━━━

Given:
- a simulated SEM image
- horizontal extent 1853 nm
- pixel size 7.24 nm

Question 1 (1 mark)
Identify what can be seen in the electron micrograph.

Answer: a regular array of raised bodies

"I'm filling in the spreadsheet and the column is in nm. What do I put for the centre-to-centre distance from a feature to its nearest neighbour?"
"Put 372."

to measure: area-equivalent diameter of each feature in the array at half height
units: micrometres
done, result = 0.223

━━━

ACTIVITY
Your response should be an exact copy of all the records.

RESPONSE AREA
Given:
- a simulated SEM image
- horizontal extent 1853 nm
- pixel size 7.24 nm

Question 1 (1 mark)
Identify what can be seen in the electron micrograph.

Answer: a regular array of raised bodies

"I'm filling in the spreadsheet and the column is in nm. What do I put for the centre-to-centre distance from a feature to its nearest neighbour?"
"Put 372."

to measure: area-equivalent diameter of each feature in the array at half height
units: micrometres
done, result = 0.223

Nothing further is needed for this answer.